> REQUIRED ACTION
Give again the lines of the data from its first line through the line with "record lots=6 | wafers=16 | last_day=17". Change nothing.

> INFORMATION SUPPLIED
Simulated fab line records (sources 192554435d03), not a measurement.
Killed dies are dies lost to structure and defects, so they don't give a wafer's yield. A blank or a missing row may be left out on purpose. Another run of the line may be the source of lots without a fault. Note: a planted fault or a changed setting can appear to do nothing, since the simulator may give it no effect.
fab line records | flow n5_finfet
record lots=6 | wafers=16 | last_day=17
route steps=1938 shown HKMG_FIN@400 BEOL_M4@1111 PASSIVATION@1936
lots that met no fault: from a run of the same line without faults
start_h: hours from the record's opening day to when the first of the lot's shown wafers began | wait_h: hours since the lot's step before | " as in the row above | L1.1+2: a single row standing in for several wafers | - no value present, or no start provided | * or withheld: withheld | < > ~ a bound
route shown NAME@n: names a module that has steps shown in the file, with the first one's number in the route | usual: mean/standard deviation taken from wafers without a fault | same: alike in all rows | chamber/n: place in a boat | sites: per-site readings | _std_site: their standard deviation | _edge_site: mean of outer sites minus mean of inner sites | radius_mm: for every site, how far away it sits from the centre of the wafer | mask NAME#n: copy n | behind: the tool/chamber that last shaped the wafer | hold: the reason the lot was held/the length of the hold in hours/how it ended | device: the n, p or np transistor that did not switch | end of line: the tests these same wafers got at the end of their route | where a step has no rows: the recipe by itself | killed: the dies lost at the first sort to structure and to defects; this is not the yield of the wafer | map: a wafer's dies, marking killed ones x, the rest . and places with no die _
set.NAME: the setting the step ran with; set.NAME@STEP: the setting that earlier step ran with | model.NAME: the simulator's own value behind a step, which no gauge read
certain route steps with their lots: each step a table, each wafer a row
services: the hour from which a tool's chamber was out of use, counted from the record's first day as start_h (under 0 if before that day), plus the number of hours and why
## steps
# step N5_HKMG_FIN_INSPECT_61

> WRITTEN REPLY
Simulated fab line records (sources 192554435d03), not a measurement.
Killed dies are dies lost to structure and defects, so they don't give a wafer's yield. A blank or a missing row may be left out on purpose. Another run of the line may be the source of lots without a fault. Note: a planted fault or a changed setting can appear to do nothing, since the simulator may give it no effect.
fab line records | flow n5_finfet
record lots=6 | wafers=16 | last_day=17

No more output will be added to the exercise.